EXCERPTED DATA:
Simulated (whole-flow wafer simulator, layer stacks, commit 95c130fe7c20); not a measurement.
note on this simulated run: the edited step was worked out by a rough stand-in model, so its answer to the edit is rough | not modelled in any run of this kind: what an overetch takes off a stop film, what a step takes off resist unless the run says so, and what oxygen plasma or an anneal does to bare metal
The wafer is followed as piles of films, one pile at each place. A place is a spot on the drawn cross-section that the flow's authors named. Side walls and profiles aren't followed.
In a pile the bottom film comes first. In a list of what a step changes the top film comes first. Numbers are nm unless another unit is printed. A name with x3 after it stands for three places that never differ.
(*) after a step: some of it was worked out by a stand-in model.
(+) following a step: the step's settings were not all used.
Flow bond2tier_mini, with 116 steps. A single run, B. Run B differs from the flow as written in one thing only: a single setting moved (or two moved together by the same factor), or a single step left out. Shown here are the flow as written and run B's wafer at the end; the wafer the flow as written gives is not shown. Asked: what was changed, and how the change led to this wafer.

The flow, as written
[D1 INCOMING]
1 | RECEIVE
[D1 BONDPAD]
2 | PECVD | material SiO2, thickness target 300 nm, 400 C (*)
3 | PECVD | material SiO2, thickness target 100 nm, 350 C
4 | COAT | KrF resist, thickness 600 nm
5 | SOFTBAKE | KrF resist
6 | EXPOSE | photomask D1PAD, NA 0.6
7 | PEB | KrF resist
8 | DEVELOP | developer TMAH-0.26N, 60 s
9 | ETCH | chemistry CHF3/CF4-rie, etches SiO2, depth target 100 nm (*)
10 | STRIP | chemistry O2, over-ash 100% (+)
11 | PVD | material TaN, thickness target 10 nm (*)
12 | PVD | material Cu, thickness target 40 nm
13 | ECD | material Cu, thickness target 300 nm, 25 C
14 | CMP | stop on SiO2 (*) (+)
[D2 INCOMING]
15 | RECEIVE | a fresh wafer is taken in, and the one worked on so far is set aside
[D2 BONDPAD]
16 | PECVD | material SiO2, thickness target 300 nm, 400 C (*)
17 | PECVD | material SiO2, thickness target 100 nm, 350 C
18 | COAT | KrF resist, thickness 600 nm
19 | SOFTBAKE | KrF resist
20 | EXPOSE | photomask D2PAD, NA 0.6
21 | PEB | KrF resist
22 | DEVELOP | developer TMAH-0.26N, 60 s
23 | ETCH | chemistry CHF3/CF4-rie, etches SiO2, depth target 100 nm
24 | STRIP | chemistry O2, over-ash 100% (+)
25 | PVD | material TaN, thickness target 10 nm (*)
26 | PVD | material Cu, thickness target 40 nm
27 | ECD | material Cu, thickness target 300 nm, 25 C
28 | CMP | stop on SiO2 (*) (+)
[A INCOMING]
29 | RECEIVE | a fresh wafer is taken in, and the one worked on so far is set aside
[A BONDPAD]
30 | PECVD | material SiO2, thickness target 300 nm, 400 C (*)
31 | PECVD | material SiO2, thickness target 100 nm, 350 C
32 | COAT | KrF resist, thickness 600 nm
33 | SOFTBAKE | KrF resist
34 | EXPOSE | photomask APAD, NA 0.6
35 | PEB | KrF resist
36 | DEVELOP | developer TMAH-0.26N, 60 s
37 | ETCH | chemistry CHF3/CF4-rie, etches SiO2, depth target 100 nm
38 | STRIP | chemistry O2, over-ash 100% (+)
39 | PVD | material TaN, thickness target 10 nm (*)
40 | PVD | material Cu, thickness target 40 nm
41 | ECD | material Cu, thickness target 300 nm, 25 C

ACTION ITEM: From the records above, retype only the lines starting at the line that contains "8 | DEVELOP | developer TMAH-0.26N, 60 s" and ending at the line that contains "21 | PEB | KrF resist", both included.

WRITTEN RESPONSE:
8 | DEVELOP | developer TMAH-0.26N, 60 s
9 | ETCH | chemistry CHF3/CF4-rie, etches SiO2, depth target 100 nm (*)
10 | STRIP | chemistry O2, over-ash 100% (+)
11 | PVD | material TaN, thickness target 10 nm (*)
12 | PVD | material Cu, thickness target 40 nm
13 | ECD | material Cu, thickness target 300 nm, 25 C
14 | CMP | stop on SiO2 (*) (+)
[D2 INCOMING]
15 | RECEIVE | a fresh wafer is taken in, and the one worked on so far is set aside
[D2 BONDPAD]
16 | PECVD | material SiO2, thickness target 300 nm, 400 C (*)
17 | PECVD | material SiO2, thickness target 100 nm, 350 C
18 | COAT | KrF resist, thickness 600 nm
19 | SOFTBAKE | KrF resist
20 | EXPOSE | photomask D2PAD, NA 0.6
21 | PEB | KrF resist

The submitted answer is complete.